═════ Supplied records ═════
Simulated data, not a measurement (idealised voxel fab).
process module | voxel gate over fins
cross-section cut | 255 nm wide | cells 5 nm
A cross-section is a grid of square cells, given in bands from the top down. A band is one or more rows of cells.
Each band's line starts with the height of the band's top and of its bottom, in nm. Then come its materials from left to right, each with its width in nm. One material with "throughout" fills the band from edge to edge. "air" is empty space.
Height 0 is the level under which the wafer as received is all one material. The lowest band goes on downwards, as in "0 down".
═════

### Work item
Repeat each entry above exactly as shown.

### Solution
Simulated data, not a measurement (idealised voxel fab).
process module | voxel gate over fins
cross-section cut | 255 nm wide | cells 5 nm
A cross-section is a grid of square cells, given in bands from the top down. A band is one or more rows of cells.
Each band's line starts with the height of the band's top and of its bottom, in nm. Then come its materials from left to right, each with its width in nm. One material with "throughout" fills the band from edge to edge. "air" is empty space.
Height 0 is the level under which the wafer as received is all one material. The lowest band goes on downwards, as in "0 down".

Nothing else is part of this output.